§ Work order
Quote the records below word for word, please, from the very first line through the one that contains "Goals for the", and nothing beyond it.

BEGIN

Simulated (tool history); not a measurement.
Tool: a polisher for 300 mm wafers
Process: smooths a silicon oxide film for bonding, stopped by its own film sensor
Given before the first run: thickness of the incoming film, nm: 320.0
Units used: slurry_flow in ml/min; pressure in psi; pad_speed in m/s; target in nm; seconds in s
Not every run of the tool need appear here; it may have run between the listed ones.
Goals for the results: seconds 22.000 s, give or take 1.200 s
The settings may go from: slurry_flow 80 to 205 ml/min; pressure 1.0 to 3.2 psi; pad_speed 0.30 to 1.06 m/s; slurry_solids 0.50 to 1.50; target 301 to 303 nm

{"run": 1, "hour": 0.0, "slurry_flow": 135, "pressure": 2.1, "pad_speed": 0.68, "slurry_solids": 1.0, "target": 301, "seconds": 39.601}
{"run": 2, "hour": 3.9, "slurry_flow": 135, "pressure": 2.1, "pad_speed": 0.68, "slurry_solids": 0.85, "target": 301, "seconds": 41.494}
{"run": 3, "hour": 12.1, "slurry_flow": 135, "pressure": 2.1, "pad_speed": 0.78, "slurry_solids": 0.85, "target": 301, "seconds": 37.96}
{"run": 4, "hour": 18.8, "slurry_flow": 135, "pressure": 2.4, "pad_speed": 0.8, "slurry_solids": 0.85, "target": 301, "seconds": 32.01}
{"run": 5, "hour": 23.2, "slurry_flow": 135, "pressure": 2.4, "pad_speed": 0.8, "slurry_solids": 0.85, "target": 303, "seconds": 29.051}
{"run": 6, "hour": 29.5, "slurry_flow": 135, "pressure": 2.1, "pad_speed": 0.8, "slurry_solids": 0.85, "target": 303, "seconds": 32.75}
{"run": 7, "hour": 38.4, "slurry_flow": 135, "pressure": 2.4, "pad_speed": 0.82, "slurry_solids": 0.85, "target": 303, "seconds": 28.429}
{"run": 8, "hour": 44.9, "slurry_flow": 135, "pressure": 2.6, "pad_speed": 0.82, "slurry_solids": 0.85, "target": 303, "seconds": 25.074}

END

§ Exercise response
Simulated (tool history); not a measurement.
Tool: a polisher for 300 mm wafers
Process: smooths a silicon oxide film for bonding, stopped by its own film sensor
Given before the first run: thickness of the incoming film, nm: 320.0
Units used: slurry_flow in ml/min; pressure in psi; pad_speed in m/s; target in nm; seconds in s
Not every run of the tool need appear here; it may have run between the listed ones.
Goals for the results: seconds 22.000 s, give or take 1.200 s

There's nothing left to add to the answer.